SUPPLIED MATERIAL:
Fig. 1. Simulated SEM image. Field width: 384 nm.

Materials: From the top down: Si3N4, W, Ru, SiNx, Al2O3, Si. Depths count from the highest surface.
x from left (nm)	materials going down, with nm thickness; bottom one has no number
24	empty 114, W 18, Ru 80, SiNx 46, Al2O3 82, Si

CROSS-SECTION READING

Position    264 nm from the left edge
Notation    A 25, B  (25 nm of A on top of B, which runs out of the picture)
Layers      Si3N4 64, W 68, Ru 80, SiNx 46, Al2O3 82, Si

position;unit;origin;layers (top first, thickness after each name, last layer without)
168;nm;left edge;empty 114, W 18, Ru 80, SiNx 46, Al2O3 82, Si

WORK TASK: Retype each line above exactly as written.

ANSWER SECTION:
Fig. 1. Simulated SEM image. Field width: 384 nm.

Materials: From the top down: Si3N4, W, Ru, SiNx, Al2O3, Si. Depths count from the highest surface.
x from left (nm)	materials going down, with nm thickness; bottom one has no number
24	empty 114, W 18, Ru 80, SiNx 46, Al2O3 82, Si

CROSS-SECTION READING

Position    264 nm from the left edge
Notation    A 25, B  (25 nm of A on top of B, which runs out of the picture)
Layers      Si3N4 64, W 68, Ru 80, SiNx 46, Al2O3 82, Si

position;unit;origin;layers (top first, thickness after each name, last layer without)
168;nm;left edge;empty 114, W 18, Ru 80, SiNx 46, Al2O3 82, Si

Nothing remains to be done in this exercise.